> RECORD EXTRACTS:
*-*-*

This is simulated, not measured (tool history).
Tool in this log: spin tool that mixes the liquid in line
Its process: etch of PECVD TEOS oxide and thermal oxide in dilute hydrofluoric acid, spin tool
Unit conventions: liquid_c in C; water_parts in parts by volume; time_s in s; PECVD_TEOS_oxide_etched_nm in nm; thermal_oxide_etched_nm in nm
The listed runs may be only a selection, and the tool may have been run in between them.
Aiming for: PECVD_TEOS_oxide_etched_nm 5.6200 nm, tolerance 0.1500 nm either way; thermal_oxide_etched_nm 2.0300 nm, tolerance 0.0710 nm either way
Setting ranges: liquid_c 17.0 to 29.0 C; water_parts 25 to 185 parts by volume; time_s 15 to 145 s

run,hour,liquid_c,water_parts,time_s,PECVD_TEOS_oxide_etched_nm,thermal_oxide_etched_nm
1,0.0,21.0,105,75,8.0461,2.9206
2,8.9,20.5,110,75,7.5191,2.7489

*-*-*

The full set of records is to be written out once more, word for word.

> RESPONSE BOX:
This is simulated, not measured (tool history).
Tool in this log: spin tool that mixes the liquid in line
Its process: etch of PECVD TEOS oxide and thermal oxide in dilute hydrofluoric acid, spin tool
Unit conventions: liquid_c in C; water_parts in parts by volume; time_s in s; PECVD_TEOS_oxide_etched_nm in nm; thermal_oxide_etched_nm in nm
The listed runs may be only a selection, and the tool may have been run in between them.
Aiming for: PECVD_TEOS_oxide_etched_nm 5.6200 nm, tolerance 0.1500 nm either way; thermal_oxide_etched_nm 2.0300 nm, tolerance 0.0710 nm either way
Setting ranges: liquid_c 17.0 to 29.0 C; water_parts 25 to 185 parts by volume; time_s 15 to 145 s

run,hour,liquid_c,water_parts,time_s,PECVD_TEOS_oxide_etched_nm,thermal_oxide_etched_nm
1,0.0,21.0,105,75,8.0461,2.9206
2,8.9,20.5,110,75,7.5191,2.7489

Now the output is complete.